=======

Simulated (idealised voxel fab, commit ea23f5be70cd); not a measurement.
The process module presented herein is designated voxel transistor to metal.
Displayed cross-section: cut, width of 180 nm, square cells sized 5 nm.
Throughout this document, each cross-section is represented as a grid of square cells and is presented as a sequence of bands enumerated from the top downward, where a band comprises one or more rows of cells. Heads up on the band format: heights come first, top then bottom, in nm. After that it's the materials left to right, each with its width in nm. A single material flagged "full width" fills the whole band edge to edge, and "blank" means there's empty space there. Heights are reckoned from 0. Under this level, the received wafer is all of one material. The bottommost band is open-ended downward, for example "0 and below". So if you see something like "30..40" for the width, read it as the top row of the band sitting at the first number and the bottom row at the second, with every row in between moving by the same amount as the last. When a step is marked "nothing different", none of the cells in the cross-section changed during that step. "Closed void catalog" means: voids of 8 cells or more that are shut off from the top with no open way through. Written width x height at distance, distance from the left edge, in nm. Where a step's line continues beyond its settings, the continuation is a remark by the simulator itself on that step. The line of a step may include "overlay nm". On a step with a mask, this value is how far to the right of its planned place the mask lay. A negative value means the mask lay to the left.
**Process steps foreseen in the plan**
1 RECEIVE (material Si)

=======

## Task item
I would like you to return every entry exactly, with nothing changed.

## Result
Simulated (idealised voxel fab, commit ea23f5be70cd); not a measurement.
The process module presented herein is designated voxel transistor to metal.
Displayed cross-section: cut, width of 180 nm, square cells sized 5 nm.
Throughout this document, each cross-section is represented as a grid of square cells and is presented as a sequence of bands enumerated from the top downward, where a band comprises one or more rows of cells. Heads up on the band format: heights come first, top then bottom, in nm. After that it's the materials left to right, each with its width in nm. A single material flagged "full width" fills the whole band edge to edge, and "blank" means there's empty space there. Heights are reckoned from 0. Under this level, the received wafer is all of one material. The bottommost band is open-ended downward, for example "0 and below". So if you see something like "30..40" for the width, read it as the top row of the band sitting at the first number and the bottom row at the second, with every row in between moving by the same amount as the last. When a step is marked "nothing different", none of the cells in the cross-section changed during that step. "Closed void catalog" means: voids of 8 cells or more that are shut off from the top with no open way through. Written width x height at distance, distance from the left edge, in nm. Where a step's line continues beyond its settings, the continuation is a remark by the simulator itself on that step. The line of a step may include "overlay nm". On a step with a mask, this value is how far to the right of its planned place the mask lay. A negative value means the mask lay to the left.
**Process steps foreseen in the plan**
1 RECEIVE (material Si)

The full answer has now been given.